▶ _ACTIVITY_: The answer must be the complete listing, reproduced exactly.

▶ _RECORD EXTRACTS_:
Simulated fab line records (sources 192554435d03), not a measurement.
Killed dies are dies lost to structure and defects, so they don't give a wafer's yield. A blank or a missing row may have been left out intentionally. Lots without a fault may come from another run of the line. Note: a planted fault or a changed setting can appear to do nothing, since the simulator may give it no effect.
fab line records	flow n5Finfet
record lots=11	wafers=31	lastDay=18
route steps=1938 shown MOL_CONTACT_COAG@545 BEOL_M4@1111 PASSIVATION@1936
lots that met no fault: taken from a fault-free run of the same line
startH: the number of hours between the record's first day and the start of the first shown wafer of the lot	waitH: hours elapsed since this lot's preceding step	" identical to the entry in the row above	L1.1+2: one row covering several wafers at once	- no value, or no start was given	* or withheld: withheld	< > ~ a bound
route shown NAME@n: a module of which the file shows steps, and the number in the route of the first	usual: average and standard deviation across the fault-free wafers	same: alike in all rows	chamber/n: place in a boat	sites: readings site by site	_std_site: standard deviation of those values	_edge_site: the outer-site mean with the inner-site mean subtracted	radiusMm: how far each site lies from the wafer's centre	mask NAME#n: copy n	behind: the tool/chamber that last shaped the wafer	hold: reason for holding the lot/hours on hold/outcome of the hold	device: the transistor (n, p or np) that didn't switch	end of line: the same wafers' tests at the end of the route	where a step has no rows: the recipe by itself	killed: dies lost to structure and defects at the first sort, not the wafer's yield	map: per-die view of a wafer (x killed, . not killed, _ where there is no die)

▶ _RESPONSE_:
Simulated fab line records (sources 192554435d03), not a measurement.
Killed dies are dies lost to structure and defects, so they don't give a wafer's yield. A blank or a missing row may have been left out intentionally. Lots without a fault may come from another run of the line. Note: a planted fault or a changed setting can appear to do nothing, since the simulator may give it no effect.
fab line records	flow n5Finfet
record lots=11	wafers=31	lastDay=18
route steps=1938 shown MOL_CONTACT_COAG@545 BEOL_M4@1111 PASSIVATION@1936
lots that met no fault: taken from a fault-free run of the same line
startH: the number of hours between the record's first day and the start of the first shown wafer of the lot	waitH: hours elapsed since this lot's preceding step	" identical to the entry in the row above	L1.1+2: one row covering several wafers at once	- no value, or no start was given	* or withheld: withheld	< > ~ a bound
route shown NAME@n: a module of which the file shows steps, and the number in the route of the first	usual: average and standard deviation across the fault-free wafers	same: alike in all rows	chamber/n: place in a boat	sites: readings site by site	_std_site: standard deviation of those values	_edge_site: the outer-site mean with the inner-site mean subtracted	radiusMm: how far each site lies from the wafer's centre	mask NAME#n: copy n	behind: the tool/chamber that last shaped the wafer	hold: reason for holding the lot/hours on hold/outcome of the hold	device: the transistor (n, p or np) that didn't switch	end of line: the same wafers' tests at the end of the route	where a step has no rows: the recipe by itself	killed: dies lost to structure and defects at the first sort, not the wafer's yield	map: per-die view of a wafer (x killed, . not killed, _ where there is no die)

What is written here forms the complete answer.